◆ **Activity**
Write out, word for word, only the data from its first line to the line containing "It is cross-section".

=-=-=
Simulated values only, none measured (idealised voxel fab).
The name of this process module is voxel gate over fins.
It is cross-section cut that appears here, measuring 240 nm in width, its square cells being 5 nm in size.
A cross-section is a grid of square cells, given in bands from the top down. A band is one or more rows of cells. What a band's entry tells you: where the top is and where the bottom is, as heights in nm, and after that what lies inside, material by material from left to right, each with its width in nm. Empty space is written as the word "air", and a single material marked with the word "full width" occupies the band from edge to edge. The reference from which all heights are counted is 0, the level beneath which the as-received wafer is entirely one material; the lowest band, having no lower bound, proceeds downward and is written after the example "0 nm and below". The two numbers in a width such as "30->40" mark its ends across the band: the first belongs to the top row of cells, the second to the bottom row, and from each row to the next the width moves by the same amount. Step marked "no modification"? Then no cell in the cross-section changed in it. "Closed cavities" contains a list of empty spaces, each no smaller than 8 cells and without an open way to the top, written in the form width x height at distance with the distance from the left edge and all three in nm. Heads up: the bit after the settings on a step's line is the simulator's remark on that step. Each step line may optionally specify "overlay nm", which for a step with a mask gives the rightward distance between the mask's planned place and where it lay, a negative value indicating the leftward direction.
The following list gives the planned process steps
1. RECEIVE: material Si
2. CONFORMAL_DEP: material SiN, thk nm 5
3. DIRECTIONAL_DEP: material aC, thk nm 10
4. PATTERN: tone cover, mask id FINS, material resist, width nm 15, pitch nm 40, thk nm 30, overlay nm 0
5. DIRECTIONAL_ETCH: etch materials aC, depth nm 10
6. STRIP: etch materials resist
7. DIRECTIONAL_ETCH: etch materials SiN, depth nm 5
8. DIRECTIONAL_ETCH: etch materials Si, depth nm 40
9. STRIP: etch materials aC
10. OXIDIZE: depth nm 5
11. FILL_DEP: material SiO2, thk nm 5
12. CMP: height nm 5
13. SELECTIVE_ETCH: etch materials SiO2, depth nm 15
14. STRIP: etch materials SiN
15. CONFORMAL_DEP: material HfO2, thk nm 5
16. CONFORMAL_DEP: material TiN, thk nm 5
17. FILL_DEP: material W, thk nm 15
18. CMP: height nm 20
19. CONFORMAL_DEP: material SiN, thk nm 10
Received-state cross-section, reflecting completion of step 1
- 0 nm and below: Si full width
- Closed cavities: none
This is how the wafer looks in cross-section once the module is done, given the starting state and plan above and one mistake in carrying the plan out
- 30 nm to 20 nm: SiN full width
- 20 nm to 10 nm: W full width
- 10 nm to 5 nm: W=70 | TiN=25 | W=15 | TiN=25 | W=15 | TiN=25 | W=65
=-=-=

◆ **Your solution**
Simulated values only, none measured (idealised voxel fab).
The name of this process module is voxel gate over fins.
It is cross-section cut that appears here, measuring 240 nm in width, its square cells being 5 nm in size.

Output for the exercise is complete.